The records below must be duplicated exactly, character for character.

__Listed records__.
- - - - -
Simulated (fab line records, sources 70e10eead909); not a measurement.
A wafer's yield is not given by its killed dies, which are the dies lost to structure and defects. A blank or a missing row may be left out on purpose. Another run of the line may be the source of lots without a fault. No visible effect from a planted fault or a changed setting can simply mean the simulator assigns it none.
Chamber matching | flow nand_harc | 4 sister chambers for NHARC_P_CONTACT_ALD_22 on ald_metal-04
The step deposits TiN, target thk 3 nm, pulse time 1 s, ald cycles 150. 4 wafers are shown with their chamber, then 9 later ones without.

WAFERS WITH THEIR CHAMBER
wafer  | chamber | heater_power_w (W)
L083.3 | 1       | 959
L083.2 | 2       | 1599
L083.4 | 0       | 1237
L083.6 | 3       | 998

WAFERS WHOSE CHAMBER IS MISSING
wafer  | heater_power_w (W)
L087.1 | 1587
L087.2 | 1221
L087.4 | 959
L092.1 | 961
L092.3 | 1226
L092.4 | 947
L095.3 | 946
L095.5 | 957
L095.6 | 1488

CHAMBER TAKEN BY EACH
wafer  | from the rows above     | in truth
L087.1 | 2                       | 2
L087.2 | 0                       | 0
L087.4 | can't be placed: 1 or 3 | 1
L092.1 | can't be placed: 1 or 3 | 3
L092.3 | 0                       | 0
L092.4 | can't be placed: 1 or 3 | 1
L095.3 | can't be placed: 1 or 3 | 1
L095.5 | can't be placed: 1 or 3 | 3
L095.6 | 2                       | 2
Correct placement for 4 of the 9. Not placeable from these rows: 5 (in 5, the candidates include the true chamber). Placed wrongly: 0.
- - - - -

__Result__.
Simulated (fab line records, sources 70e10eead909); not a measurement.
A wafer's yield is not given by its killed dies, which are the dies lost to structure and defects. A blank or a missing row may be left out on purpose. Another run of the line may be the source of lots without a fault. No visible effect from a planted fault or a changed setting can simply mean the simulator assigns it none.
Chamber matching | flow nand_harc | 4 sister chambers for NHARC_P_CONTACT_ALD_22 on ald_metal-04
The step deposits TiN, target thk 3 nm, pulse time 1 s, ald cycles 150. 4 wafers are shown with their chamber, then 9 later ones without.

WAFERS WITH THEIR CHAMBER
wafer  | chamber | heater_power_w (W)
L083.3 | 1       | 959
L083.2 | 2       | 1599
L083.4 | 0       | 1237
L083.6 | 3       | 998

WAFERS WHOSE CHAMBER IS MISSING
wafer  | heater_power_w (W)
L087.1 | 1587
L087.2 | 1221
L087.4 | 959
L092.1 | 961
L092.3 | 1226
L092.4 | 947
L095.3 | 946
L095.5 | 957
L095.6 | 1488

CHAMBER TAKEN BY EACH
wafer  | from the rows above     | in truth
L087.1 | 2                       | 2
L087.2 | 0                       | 0
L087.4 | can't be placed: 1 or 3 | 1
L092.1 | can't be placed: 1 or 3 | 3
L092.3 | 0                       | 0
L092.4 | can't be placed: 1 or 3 | 1
L095.3 | can't be placed: 1 or 3 | 1
L095.5 | can't be placed: 1 or 3 | 3
L095.6 | 2                       | 2
Correct placement for 4 of the 9. Not placeable from these rows: 5 (in 5, the candidates include the true chamber). Placed wrongly: 0.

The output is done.